======== Provided material

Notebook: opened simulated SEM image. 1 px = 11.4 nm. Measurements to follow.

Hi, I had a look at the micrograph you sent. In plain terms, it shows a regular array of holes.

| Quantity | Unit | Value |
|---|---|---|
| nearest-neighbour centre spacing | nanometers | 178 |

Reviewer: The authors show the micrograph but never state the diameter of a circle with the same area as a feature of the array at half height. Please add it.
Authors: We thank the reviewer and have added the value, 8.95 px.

================

In the material above, find the line containing "nanometers | 178 |" and the line containing "Reviewer: The authors", then write out exactly those two lines and every line between them, and nothing more.

| nearest-neighbour centre spacing | nanometers | 178 |

Reviewer: The authors show the micrograph but never state the diameter of a circle with the same area as a feature of the array at half height. Please add it.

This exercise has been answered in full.